Please output the section of the listing below that opens with the line containing "Each place is" and closes with the line containing "A pile is written", exactly and with nothing else.

[[ Extracted entries open ]]

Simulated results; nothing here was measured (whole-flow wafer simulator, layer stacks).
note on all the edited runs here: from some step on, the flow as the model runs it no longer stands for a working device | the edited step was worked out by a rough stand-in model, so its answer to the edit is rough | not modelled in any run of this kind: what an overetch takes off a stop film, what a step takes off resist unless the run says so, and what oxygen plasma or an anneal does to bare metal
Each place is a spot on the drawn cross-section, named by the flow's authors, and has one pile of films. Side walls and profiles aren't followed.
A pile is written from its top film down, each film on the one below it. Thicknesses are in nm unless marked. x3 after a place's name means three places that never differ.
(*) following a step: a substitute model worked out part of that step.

[[ Extracted entries closed ]]

Exercise output:
Each place is a spot on the drawn cross-section, named by the flow's authors, and has one pile of films. Side walls and profiles aren't followed.
A pile is written from its top film down, each film on the one below it. Thicknesses are in nm unless marked. x3 after a place's name means three places that never differ.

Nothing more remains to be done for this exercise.